*****
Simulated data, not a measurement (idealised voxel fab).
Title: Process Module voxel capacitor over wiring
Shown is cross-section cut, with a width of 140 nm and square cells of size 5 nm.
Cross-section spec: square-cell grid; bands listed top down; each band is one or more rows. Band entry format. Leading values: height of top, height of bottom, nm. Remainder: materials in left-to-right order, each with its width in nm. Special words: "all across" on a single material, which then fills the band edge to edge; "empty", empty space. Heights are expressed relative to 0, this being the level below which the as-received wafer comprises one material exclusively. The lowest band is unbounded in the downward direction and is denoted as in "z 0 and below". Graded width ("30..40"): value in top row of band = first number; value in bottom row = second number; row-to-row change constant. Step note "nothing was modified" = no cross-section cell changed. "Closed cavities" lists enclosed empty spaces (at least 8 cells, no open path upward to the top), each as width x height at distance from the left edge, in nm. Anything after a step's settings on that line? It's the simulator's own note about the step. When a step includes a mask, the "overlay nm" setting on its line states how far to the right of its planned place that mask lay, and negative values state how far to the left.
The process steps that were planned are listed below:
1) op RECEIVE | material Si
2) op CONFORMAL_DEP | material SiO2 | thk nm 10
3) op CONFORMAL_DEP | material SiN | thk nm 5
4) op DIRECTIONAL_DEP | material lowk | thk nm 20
*****

### Requirement
Make a verbatim transcription of all the material.

### Worked solution
Simulated data, not a measurement (idealised voxel fab).
Title: Process Module voxel capacitor over wiring
Shown is cross-section cut, with a width of 140 nm and square cells of size 5 nm.
Cross-section spec: square-cell grid; bands listed top down; each band is one or more rows. Band entry format. Leading values: height of top, height of bottom, nm. Remainder: materials in left-to-right order, each with its width in nm. Special words: "all across" on a single material, which then fills the band edge to edge; "empty", empty space. Heights are expressed relative to 0, this being the level below which the as-received wafer comprises one material exclusively. The lowest band is unbounded in the downward direction and is denoted as in "z 0 and below". Graded width ("30..40"): value in top row of band = first number; value in bottom row = second number; row-to-row change constant. Step note "nothing was modified" = no cross-section cell changed. "Closed cavities" lists enclosed empty spaces (at least 8 cells, no open path upward to the top), each as width x height at distance from the left edge, in nm. Anything after a step's settings on that line? It's the simulator's own note about the step. When a step includes a mask, the "overlay nm" setting on its line states how far to the right of its planned place that mask lay, and negative values state how far to the left.
The process steps that were planned are listed below:
1) op RECEIVE | material Si
2) op CONFORMAL_DEP | material SiO2 | thk nm 10
3) op CONFORMAL_DEP | material SiN | thk nm 5
4) op DIRECTIONAL_DEP | material lowk | thk nm 20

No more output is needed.